=== Begin Enclosure ===
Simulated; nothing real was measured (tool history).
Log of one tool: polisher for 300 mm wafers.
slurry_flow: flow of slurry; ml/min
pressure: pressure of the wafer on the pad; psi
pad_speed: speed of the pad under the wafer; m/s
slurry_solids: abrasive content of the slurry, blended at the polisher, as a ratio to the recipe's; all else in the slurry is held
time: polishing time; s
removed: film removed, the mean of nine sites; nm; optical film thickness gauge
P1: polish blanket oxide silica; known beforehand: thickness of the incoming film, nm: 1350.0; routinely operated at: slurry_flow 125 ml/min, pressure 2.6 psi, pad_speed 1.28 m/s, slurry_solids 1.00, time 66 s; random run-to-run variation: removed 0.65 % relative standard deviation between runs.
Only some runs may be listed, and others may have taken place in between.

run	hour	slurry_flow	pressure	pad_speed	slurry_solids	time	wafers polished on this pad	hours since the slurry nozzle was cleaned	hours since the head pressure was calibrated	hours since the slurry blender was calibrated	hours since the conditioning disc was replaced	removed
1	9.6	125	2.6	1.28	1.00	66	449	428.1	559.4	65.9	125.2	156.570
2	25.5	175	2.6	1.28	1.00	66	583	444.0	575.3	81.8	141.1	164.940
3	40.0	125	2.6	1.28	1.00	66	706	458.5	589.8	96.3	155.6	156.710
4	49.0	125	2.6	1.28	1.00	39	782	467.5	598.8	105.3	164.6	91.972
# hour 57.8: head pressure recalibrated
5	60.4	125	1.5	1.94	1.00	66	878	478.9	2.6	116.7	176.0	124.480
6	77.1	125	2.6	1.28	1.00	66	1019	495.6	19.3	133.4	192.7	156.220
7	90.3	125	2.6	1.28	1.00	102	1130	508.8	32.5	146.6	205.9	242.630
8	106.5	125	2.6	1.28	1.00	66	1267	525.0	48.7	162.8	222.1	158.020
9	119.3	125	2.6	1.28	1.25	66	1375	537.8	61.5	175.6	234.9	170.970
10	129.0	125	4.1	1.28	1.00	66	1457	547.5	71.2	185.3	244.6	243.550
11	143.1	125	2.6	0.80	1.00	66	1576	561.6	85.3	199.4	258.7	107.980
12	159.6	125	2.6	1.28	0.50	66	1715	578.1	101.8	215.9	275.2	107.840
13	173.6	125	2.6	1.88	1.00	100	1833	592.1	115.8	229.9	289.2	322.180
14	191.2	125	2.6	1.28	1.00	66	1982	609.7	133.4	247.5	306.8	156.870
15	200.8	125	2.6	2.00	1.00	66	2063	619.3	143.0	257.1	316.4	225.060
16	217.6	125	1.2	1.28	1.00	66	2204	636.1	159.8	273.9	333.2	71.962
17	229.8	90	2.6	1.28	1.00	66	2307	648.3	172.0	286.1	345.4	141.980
=== End Enclosure ===

> Brief: What is needed is an exact copy of the entries above, from the first line through the line holding "time: polishing time; s", with both of those lines kept; please give nothing else.

> Worked solution:
Simulated; nothing real was measured (tool history).
Log of one tool: polisher for 300 mm wafers.
slurry_flow: flow of slurry; ml/min
pressure: pressure of the wafer on the pad; psi
pad_speed: speed of the pad under the wafer; m/s
slurry_solids: abrasive content of the slurry, blended at the polisher, as a ratio to the recipe's; all else in the slurry is held
time: polishing time; s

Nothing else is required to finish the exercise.